> [Requirement] Output nothing but the lines from the first line of the entries to the line with "At NHARC_P_GATE_INSPECT_68, raw-defect-count", inclusive, exactly as they read.

····················

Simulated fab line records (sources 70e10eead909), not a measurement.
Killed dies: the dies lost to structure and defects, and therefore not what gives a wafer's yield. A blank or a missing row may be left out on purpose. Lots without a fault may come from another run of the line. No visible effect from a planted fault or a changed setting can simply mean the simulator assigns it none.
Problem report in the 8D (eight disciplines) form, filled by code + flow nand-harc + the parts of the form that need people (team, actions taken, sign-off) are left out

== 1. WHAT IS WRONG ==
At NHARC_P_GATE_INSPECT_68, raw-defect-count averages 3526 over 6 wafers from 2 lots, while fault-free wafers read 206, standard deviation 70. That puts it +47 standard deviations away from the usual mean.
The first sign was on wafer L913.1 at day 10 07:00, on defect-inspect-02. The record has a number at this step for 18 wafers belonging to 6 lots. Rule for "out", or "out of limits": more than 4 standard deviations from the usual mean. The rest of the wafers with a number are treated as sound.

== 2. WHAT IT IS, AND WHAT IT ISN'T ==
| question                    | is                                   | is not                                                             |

····················

> [Answer space]
Simulated fab line records (sources 70e10eead909), not a measurement.
Killed dies: the dies lost to structure and defects, and therefore not what gives a wafer's yield. A blank or a missing row may be left out on purpose. Lots without a fault may come from another run of the line. No visible effect from a planted fault or a changed setting can simply mean the simulator assigns it none.
Problem report in the 8D (eight disciplines) form, filled by code + flow nand-harc + the parts of the form that need people (team, actions taken, sign-off) are left out

== 1. WHAT IS WRONG ==
At NHARC_P_GATE_INSPECT_68, raw-defect-count averages 3526 over 6 wafers from 2 lots, while fault-free wafers read 206, standard deviation 70. That puts it +47 standard deviations away from the usual mean.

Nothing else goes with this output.